- Assigned task
An exact copy of the listing is what is needed; please output it in full.

** Opening Data to examine block **

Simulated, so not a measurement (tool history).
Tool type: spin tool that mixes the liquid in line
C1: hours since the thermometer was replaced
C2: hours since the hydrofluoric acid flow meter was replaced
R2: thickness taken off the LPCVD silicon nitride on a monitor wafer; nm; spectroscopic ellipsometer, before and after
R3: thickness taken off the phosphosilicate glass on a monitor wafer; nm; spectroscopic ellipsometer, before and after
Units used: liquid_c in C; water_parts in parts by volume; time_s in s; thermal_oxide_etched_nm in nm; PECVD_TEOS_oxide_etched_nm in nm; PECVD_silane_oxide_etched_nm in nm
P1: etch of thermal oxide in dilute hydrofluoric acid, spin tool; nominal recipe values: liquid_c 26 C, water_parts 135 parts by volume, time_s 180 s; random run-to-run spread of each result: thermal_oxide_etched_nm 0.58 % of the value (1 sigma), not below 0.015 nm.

** Closing Data to examine block **

- Exercise response
Simulated, so not a measurement (tool history).
Tool type: spin tool that mixes the liquid in line
C1: hours since the thermometer was replaced
C2: hours since the hydrofluoric acid flow meter was replaced
R2: thickness taken off the LPCVD silicon nitride on a monitor wafer; nm; spectroscopic ellipsometer, before and after
R3: thickness taken off the phosphosilicate glass on a monitor wafer; nm; spectroscopic ellipsometer, before and after
Units used: liquid_c in C; water_parts in parts by volume; time_s in s; thermal_oxide_etched_nm in nm; PECVD_TEOS_oxide_etched_nm in nm; PECVD_silane_oxide_etched_nm in nm
P1: etch of thermal oxide in dilute hydrofluoric acid, spin tool; nominal recipe values: liquid_c 26 C, water_parts 135 parts by volume, time_s 180 s; random run-to-run spread of each result: thermal_oxide_etched_nm 0.58 % of the value (1 sigma), not below 0.015 nm.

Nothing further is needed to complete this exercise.